════════════════════

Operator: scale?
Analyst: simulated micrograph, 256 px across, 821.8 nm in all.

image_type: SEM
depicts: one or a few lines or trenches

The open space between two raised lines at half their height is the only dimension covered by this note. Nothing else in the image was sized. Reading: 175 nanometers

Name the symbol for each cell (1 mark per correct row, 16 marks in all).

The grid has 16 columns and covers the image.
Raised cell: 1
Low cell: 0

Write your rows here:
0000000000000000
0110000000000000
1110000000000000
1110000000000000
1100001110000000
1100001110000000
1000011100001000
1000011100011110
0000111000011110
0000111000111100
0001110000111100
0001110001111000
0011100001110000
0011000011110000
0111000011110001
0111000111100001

════════════════════

Exactly as written, give the records again.

Operator: scale?
Analyst: simulated micrograph, 256 px across, 821.8 nm in all.

image_type: SEM
depicts: one or a few lines or trenches

The open space between two raised lines at half their height is the only dimension covered by this note. Nothing else in the image was sized. Reading: 175 nanometers

Name the symbol for each cell (1 mark per correct row, 16 marks in all).

The grid has 16 columns and covers the image.
Raised cell: 1
Low cell: 0

Write your rows here:
0000000000000000
0110000000000000
1110000000000000
1110000000000000
1100001110000000
1100001110000000
1000011100001000
1000011100011110
0000111000011110
0000111000111100
0001110000111100
0001110001111000
0011100001110000
0011000011110000
0111000011110001
0111000111100001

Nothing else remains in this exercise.